Source data >>
#####

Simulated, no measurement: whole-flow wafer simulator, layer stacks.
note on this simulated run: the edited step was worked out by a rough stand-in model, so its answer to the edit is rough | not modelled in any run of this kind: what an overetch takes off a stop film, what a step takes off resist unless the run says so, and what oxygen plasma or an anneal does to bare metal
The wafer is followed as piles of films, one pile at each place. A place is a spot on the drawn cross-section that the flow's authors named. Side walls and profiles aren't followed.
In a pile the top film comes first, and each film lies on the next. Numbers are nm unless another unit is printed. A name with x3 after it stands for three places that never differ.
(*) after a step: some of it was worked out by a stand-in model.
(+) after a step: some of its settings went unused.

#####

Required action >>
With every line kept whole, write out the records again exactly.

Response box >>
Simulated, no measurement: whole-flow wafer simulator, layer stacks.
note on this simulated run: the edited step was worked out by a rough stand-in model, so its answer to the edit is rough | not modelled in any run of this kind: what an overetch takes off a stop film, what a step takes off resist unless the run says so, and what oxygen plasma or an anneal does to bare metal
The wafer is followed as piles of films, one pile at each place. A place is a spot on the drawn cross-section that the flow's authors named. Side walls and profiles aren't followed.
In a pile the top film comes first, and each film lies on the next. Numbers are nm unless another unit is printed. A name with x3 after it stands for three places that never differ.
(*) after a step: some of it was worked out by a stand-in model.
(+) after a step: some of its settings went unused.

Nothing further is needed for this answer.